-.-.-

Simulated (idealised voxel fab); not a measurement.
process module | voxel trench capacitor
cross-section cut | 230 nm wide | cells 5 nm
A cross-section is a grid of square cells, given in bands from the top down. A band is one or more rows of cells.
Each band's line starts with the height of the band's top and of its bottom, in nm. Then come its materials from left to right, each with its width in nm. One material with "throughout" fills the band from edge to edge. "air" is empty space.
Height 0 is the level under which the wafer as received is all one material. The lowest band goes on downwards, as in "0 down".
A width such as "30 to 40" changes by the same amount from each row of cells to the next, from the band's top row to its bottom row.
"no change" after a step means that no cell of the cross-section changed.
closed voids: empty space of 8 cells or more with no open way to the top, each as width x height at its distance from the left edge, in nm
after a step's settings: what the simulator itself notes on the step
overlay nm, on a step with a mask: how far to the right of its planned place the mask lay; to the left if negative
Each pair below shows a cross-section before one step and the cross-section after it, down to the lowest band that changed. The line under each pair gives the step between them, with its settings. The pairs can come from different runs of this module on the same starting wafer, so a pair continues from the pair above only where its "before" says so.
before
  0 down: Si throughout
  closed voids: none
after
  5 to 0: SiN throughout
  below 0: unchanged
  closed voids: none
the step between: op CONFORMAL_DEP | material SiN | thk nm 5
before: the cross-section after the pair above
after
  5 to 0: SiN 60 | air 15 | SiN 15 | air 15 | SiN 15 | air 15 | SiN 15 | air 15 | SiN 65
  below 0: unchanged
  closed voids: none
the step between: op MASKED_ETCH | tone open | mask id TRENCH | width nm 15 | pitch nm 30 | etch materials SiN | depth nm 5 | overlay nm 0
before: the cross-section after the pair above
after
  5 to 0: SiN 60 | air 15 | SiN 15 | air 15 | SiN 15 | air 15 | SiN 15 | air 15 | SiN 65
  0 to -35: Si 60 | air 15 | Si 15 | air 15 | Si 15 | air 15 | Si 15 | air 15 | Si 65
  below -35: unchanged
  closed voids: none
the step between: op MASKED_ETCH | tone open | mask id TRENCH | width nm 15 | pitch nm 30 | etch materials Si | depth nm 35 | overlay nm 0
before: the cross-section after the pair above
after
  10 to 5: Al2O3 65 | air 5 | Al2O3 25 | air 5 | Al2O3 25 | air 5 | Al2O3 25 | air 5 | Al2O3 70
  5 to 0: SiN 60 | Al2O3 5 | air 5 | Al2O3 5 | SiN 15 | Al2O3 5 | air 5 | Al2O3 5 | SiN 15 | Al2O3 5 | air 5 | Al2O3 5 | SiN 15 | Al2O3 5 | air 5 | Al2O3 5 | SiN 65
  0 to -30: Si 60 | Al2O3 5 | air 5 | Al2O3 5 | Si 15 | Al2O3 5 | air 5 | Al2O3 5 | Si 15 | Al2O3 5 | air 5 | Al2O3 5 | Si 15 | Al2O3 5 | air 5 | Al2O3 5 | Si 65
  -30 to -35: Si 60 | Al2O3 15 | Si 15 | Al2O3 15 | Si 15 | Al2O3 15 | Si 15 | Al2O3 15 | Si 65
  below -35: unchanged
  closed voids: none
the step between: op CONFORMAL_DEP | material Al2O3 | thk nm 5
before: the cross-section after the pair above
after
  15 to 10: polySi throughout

-.-.-

- [Work request]: From the first line of the records through the line with "A cross-section is", retype everything word for word, including both ends.

- [Your response]:
Simulated (idealised voxel fab); not a measurement.
process module | voxel trench capacitor
cross-section cut | 230 nm wide | cells 5 nm
A cross-section is a grid of square cells, given in bands from the top down. A band is one or more rows of cells.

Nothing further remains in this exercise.